BRIEF: Write out, word for word, only the data from its first line to the line containing "start_h: hours from".

DATA:
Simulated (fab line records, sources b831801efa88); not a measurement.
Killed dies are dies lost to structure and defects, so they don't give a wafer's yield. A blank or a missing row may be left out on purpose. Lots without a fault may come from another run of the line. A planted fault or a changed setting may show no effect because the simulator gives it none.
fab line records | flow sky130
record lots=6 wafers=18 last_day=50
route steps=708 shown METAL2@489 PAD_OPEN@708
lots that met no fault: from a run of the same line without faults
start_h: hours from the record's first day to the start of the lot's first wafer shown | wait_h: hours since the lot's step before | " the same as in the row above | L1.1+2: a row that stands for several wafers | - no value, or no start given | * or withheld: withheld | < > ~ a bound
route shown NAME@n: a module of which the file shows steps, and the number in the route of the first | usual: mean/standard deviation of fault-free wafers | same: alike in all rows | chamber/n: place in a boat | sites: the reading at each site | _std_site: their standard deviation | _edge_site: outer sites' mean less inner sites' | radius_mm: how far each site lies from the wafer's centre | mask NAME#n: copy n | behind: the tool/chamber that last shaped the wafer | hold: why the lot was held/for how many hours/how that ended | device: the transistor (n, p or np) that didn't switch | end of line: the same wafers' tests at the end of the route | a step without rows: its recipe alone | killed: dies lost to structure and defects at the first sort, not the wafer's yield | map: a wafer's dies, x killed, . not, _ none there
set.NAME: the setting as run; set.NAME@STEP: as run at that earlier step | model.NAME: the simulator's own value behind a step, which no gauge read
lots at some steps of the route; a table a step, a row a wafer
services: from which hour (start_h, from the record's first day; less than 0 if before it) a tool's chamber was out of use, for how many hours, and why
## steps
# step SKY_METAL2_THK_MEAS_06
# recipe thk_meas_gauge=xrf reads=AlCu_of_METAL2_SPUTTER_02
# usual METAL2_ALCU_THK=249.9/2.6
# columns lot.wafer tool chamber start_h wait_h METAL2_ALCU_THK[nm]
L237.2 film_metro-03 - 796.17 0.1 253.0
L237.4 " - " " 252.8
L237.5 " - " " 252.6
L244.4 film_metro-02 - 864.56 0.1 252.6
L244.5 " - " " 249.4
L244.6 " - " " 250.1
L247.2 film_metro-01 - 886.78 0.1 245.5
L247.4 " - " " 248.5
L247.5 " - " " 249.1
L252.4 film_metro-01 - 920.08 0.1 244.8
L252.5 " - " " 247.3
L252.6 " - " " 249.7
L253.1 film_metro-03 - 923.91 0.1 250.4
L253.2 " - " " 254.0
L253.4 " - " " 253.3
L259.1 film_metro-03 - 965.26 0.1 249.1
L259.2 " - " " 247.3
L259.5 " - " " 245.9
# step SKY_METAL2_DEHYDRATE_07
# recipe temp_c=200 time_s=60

RESULT:
Simulated (fab line records, sources b831801efa88); not a measurement.
Killed dies are dies lost to structure and defects, so they don't give a wafer's yield. A blank or a missing row may be left out on purpose. Lots without a fault may come from another run of the line. A planted fault or a changed setting may show no effect because the simulator gives it none.
fab line records | flow sky130
record lots=6 wafers=18 last_day=50
route steps=708 shown METAL2@489 PAD_OPEN@708
lots that met no fault: from a run of the same line without faults
start_h: hours from the record's first day to the start of the lot's first wafer shown | wait_h: hours since the lot's step before | " the same as in the row above | L1.1+2: a row that stands for several wafers | - no value, or no start given | * or withheld: withheld | < > ~ a bound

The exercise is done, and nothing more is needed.